### Supplied entries
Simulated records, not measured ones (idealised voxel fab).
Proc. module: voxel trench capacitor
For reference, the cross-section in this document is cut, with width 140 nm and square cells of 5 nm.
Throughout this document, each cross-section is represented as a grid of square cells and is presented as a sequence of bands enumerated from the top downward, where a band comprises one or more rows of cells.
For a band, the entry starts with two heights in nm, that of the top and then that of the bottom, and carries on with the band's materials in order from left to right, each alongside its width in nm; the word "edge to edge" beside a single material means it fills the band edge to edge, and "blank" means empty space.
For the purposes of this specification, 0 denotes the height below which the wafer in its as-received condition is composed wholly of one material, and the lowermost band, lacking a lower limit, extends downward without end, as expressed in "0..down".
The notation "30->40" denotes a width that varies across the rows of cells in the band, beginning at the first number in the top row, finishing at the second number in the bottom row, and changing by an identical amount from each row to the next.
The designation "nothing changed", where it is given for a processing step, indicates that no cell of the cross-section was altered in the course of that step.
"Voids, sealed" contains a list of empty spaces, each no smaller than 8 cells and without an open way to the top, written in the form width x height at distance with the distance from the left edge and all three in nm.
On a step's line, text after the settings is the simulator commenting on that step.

### Work instruction
What should be returned is the run of lines from the first line of the material through the line containing "For the purposes", exact and inclusive, and nothing else.

### Task answer
Simulated records, not measured ones (idealised voxel fab).
Proc. module: voxel trench capacitor
For reference, the cross-section in this document is cut, with width 140 nm and square cells of 5 nm.
Throughout this document, each cross-section is represented as a grid of square cells and is presented as a sequence of bands enumerated from the top downward, where a band comprises one or more rows of cells.
For a band, the entry starts with two heights in nm, that of the top and then that of the bottom, and carries on with the band's materials in order from left to right, each alongside its width in nm; the word "edge to edge" beside a single material means it fills the band edge to edge, and "blank" means empty space.
For the purposes of this specification, 0 denotes the height below which the wafer in its as-received condition is composed wholly of one material, and the lowermost band, lacking a lower limit, extends downward without end, as expressed in "0..down".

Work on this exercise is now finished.